[Source data Boundary: Start]

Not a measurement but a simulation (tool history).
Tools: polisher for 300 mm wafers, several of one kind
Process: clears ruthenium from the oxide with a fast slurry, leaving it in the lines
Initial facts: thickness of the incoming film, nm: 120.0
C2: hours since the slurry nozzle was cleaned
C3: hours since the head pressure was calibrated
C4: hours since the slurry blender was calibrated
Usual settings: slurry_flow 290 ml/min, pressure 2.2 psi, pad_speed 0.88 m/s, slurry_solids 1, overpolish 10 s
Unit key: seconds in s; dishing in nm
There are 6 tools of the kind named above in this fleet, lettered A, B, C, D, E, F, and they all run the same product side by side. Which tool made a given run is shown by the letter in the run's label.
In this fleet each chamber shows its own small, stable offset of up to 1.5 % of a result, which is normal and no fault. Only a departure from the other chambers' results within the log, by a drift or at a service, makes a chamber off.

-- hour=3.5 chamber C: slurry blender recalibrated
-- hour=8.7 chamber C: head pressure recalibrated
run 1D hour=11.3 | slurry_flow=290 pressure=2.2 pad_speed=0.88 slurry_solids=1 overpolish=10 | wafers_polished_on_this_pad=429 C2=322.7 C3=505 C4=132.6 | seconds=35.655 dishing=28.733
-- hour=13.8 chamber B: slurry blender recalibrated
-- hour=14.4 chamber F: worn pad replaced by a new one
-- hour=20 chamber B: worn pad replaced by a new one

[Source data Boundary: End]

Your task is to repeat each line of the material exactly.

Not a measurement but a simulation (tool history).
Tools: polisher for 300 mm wafers, several of one kind
Process: clears ruthenium from the oxide with a fast slurry, leaving it in the lines
Initial facts: thickness of the incoming film, nm: 120.0
C2: hours since the slurry nozzle was cleaned
C3: hours since the head pressure was calibrated
C4: hours since the slurry blender was calibrated
Usual settings: slurry_flow 290 ml/min, pressure 2.2 psi, pad_speed 0.88 m/s, slurry_solids 1, overpolish 10 s
Unit key: seconds in s; dishing in nm
There are 6 tools of the kind named above in this fleet, lettered A, B, C, D, E, F, and they all run the same product side by side. Which tool made a given run is shown by the letter in the run's label.
In this fleet each chamber shows its own small, stable offset of up to 1.5 % of a result, which is normal and no fault. Only a departure from the other chambers' results within the log, by a drift or at a service, makes a chamber off.

-- hour=3.5 chamber C: slurry blender recalibrated
-- hour=8.7 chamber C: head pressure recalibrated
run 1D hour=11.3 | slurry_flow=290 pressure=2.2 pad_speed=0.88 slurry_solids=1 overpolish=10 | wafers_polished_on_this_pad=429 C2=322.7 C3=505 C4=132.6 | seconds=35.655 dishing=28.733
-- hour=13.8 chamber B: slurry blender recalibrated
-- hour=14.4 chamber F: worn pad replaced by a new one
-- hour=20 chamber B: worn pad replaced by a new one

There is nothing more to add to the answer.